▸ REQUIREMENT: Your task is to print each record exactly as it reads.

▸ GIVEN RECORDS:
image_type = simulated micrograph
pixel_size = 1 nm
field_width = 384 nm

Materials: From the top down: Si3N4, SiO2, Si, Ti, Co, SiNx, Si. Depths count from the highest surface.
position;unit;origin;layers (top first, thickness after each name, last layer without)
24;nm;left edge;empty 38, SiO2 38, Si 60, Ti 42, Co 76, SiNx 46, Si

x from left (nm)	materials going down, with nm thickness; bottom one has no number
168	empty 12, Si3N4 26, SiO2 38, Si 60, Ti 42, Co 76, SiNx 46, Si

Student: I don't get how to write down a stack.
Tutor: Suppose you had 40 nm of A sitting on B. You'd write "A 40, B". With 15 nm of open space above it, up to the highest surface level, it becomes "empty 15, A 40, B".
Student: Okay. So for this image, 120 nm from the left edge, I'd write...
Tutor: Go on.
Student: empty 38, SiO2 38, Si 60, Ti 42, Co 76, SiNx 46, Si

▸ TASK RESPONSE:
image_type = simulated micrograph
pixel_size = 1 nm
field_width = 384 nm

Materials: From the top down: Si3N4, SiO2, Si, Ti, Co, SiNx, Si. Depths count from the highest surface.
position;unit;origin;layers (top first, thickness after each name, last layer without)
24;nm;left edge;empty 38, SiO2 38, Si 60, Ti 42, Co 76, SiNx 46, Si

x from left (nm)	materials going down, with nm thickness; bottom one has no number
168	empty 12, Si3N4 26, SiO2 38, Si 60, Ti 42, Co 76, SiNx 46, Si

Student: I don't get how to write down a stack.
Tutor: Suppose you had 40 nm of A sitting on B. You'd write "A 40, B". With 15 nm of open space above it, up to the highest surface level, it becomes "empty 15, A 40, B".
Student: Okay. So for this image, 120 nm from the left edge, I'd write...
Tutor: Go on.
Student: empty 38, SiO2 38, Si 60, Ti 42, Co 76, SiNx 46, Si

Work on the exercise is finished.